[Work request]: Every record must be retyped as it stands.

[Entries shown]:
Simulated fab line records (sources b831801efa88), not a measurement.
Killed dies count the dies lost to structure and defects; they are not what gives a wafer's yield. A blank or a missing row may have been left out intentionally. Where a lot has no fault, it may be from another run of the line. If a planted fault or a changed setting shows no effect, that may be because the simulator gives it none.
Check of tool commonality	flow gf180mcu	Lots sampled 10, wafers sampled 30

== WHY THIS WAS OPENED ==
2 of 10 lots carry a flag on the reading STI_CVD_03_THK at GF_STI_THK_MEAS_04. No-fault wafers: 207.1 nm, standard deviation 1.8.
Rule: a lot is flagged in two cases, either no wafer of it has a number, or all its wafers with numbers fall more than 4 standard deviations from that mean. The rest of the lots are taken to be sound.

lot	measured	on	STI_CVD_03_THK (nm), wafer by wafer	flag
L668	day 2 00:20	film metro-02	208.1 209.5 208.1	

[Written solution]:
Simulated fab line records (sources b831801efa88), not a measurement.
Killed dies count the dies lost to structure and defects; they are not what gives a wafer's yield. A blank or a missing row may have been left out intentionally. Where a lot has no fault, it may be from another run of the line. If a planted fault or a changed setting shows no effect, that may be because the simulator gives it none.
Check of tool commonality	flow gf180mcu	Lots sampled 10, wafers sampled 30

== WHY THIS WAS OPENED ==
2 of 10 lots carry a flag on the reading STI_CVD_03_THK at GF_STI_THK_MEAS_04. No-fault wafers: 207.1 nm, standard deviation 1.8.
Rule: a lot is flagged in two cases, either no wafer of it has a number, or all its wafers with numbers fall more than 4 standard deviations from that mean. The rest of the lots are taken to be sound.

lot	measured	on	STI_CVD_03_THK (nm), wafer by wafer	flag
L668	day 2 00:20	film metro-02	208.1 209.5 208.1	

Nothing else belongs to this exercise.